______________________________

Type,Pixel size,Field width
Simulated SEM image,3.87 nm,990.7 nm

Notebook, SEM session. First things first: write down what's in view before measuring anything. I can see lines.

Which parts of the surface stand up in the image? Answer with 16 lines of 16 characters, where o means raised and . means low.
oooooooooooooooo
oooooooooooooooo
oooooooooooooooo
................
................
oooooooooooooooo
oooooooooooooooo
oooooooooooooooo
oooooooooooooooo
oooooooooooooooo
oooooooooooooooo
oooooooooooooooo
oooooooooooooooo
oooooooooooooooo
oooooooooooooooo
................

______________________________

▸ REQUIRED ACTION
The reply should hold only the lines from the beginning of the listing above through the line with "Which parts of", each one written exactly as it appears.

▸ YOUR RESPONSE
Type,Pixel size,Field width
Simulated SEM image,3.87 nm,990.7 nm

Notebook, SEM session. First things first: write down what's in view before measuring anything. I can see lines.

Which parts of the surface stand up in the image? Answer with 16 lines of 16 characters, where o means raised and . means low.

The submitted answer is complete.